[Start of section]
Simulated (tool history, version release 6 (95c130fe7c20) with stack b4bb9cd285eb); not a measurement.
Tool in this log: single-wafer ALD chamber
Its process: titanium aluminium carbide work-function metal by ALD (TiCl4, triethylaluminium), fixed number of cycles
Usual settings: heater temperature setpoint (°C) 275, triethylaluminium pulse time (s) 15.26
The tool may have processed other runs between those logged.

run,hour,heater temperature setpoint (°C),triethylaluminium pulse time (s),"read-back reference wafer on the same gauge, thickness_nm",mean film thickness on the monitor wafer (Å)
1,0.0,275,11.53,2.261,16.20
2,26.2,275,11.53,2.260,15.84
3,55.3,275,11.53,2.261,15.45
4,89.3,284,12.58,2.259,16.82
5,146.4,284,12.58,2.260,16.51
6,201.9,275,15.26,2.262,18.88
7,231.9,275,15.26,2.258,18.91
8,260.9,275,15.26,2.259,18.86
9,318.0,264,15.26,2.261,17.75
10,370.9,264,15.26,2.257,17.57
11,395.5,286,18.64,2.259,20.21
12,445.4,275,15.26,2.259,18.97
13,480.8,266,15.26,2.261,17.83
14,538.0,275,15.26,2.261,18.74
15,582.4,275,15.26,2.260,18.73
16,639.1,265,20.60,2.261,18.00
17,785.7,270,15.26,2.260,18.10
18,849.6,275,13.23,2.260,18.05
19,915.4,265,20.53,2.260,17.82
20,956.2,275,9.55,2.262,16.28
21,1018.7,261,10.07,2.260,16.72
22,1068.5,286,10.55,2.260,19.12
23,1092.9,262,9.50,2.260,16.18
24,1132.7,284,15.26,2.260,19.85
[End of section]

# Requirement
Every entry should be retyped exactly as it appears.

# Answer area
Simulated (tool history, version release 6 (95c130fe7c20) with stack b4bb9cd285eb); not a measurement.
Tool in this log: single-wafer ALD chamber
Its process: titanium aluminium carbide work-function metal by ALD (TiCl4, triethylaluminium), fixed number of cycles
Usual settings: heater temperature setpoint (°C) 275, triethylaluminium pulse time (s) 15.26
The tool may have processed other runs between those logged.

run,hour,heater temperature setpoint (°C),triethylaluminium pulse time (s),"read-back reference wafer on the same gauge, thickness_nm",mean film thickness on the monitor wafer (Å)
1,0.0,275,11.53,2.261,16.20
2,26.2,275,11.53,2.260,15.84
3,55.3,275,11.53,2.261,15.45
4,89.3,284,12.58,2.259,16.82
5,146.4,284,12.58,2.260,16.51
6,201.9,275,15.26,2.262,18.88
7,231.9,275,15.26,2.258,18.91
8,260.9,275,15.26,2.259,18.86
9,318.0,264,15.26,2.261,17.75
10,370.9,264,15.26,2.257,17.57
11,395.5,286,18.64,2.259,20.21
12,445.4,275,15.26,2.259,18.97
13,480.8,266,15.26,2.261,17.83
14,538.0,275,15.26,2.261,18.74
15,582.4,275,15.26,2.260,18.73
16,639.1,265,20.60,2.261,18.00
17,785.7,270,15.26,2.260,18.10
18,849.6,275,13.23,2.260,18.05
19,915.4,265,20.53,2.260,17.82
20,956.2,275,9.55,2.262,16.28
21,1018.7,261,10.07,2.260,16.72
22,1068.5,286,10.55,2.260,19.12
23,1092.9,262,9.50,2.260,16.18
24,1132.7,284,15.26,2.260,19.85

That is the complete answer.